→ **Work order**
Extract, unchanged, every line from the top of the material below through the line with "(+) after a", and no more.

*** Opening of Provided records ***

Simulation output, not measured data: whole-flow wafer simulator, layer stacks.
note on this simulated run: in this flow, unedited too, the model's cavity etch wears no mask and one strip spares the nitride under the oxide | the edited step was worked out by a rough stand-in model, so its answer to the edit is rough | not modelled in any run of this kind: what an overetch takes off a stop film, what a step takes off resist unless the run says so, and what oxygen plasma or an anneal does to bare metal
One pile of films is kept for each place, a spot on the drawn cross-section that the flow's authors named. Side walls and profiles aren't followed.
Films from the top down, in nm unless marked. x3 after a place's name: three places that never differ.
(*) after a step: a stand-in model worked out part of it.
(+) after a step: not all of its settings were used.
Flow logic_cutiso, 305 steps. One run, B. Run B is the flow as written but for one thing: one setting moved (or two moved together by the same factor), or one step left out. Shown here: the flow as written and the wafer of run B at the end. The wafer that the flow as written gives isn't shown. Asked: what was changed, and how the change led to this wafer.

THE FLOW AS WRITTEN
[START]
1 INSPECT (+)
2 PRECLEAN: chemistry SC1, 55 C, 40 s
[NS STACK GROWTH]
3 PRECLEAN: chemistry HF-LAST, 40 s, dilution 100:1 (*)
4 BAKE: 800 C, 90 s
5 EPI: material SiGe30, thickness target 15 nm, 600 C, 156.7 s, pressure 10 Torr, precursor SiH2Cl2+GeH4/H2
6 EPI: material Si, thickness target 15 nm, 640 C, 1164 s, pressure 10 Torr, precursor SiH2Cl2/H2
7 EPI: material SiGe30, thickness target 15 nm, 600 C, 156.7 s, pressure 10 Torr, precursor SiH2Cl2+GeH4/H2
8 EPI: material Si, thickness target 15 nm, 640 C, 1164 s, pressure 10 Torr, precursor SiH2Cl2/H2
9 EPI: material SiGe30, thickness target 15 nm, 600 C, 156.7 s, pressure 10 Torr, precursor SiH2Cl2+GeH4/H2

*** Close of Provided records ***

→ **Task solution**
Simulation output, not measured data: whole-flow wafer simulator, layer stacks.
note on this simulated run: in this flow, unedited too, the model's cavity etch wears no mask and one strip spares the nitride under the oxide | the edited step was worked out by a rough stand-in model, so its answer to the edit is rough | not modelled in any run of this kind: what an overetch takes off a stop film, what a step takes off resist unless the run says so, and what oxygen plasma or an anneal does to bare metal
One pile of films is kept for each place, a spot on the drawn cross-section that the flow's authors named. Side walls and profiles aren't followed.
Films from the top down, in nm unless marked. x3 after a place's name: three places that never differ.
(*) after a step: a stand-in model worked out part of it.
(+) after a step: not all of its settings were used.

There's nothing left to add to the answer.